── LISTED RECORDS

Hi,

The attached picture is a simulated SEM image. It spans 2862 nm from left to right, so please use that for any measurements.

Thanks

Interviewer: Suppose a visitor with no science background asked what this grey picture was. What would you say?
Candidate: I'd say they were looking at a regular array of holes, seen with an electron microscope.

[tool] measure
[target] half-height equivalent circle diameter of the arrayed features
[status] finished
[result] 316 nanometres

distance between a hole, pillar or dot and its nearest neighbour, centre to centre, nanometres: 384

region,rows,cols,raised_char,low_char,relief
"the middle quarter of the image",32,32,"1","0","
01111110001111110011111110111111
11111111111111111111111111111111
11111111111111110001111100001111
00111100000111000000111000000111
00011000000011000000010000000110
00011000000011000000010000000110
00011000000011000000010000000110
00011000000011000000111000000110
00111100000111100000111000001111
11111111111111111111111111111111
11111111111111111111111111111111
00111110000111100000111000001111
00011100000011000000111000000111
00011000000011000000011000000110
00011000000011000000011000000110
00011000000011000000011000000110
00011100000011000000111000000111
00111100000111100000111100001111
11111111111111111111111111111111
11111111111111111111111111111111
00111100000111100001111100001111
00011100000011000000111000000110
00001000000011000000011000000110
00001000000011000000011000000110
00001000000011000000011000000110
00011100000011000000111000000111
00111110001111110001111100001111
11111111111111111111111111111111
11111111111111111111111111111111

────

Restate the records above verbatim up to and including the line containing "[result] 316 nanometres".

Hi,

The attached picture is a simulated SEM image. It spans 2862 nm from left to right, so please use that for any measurements.

Thanks

Interviewer: Suppose a visitor with no science background asked what this grey picture was. What would you say?
Candidate: I'd say they were looking at a regular array of holes, seen with an electron microscope.

[tool] measure
[target] half-height equivalent circle diameter of the arrayed features
[status] finished
[result] 316 nanometres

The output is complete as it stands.